Copy verbatim the material from its first line to the line that holds "The operator shall", including that line.

**********

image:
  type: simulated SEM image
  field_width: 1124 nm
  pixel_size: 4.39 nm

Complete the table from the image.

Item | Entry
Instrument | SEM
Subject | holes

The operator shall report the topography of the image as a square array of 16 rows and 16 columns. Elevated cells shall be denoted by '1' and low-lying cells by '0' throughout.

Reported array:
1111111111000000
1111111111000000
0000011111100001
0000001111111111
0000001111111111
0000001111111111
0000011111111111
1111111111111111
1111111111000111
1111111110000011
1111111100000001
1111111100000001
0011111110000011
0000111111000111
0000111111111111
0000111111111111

**********

WRITTEN ANSWER:
image:
  type: simulated SEM image
  field_width: 1124 nm
  pixel_size: 4.39 nm

Complete the table from the image.

Item | Entry
Instrument | SEM
Subject | holes

The operator shall report the topography of the image as a square array of 16 rows and 16 columns. Elevated cells shall be denoted by '1' and low-lying cells by '0' throughout.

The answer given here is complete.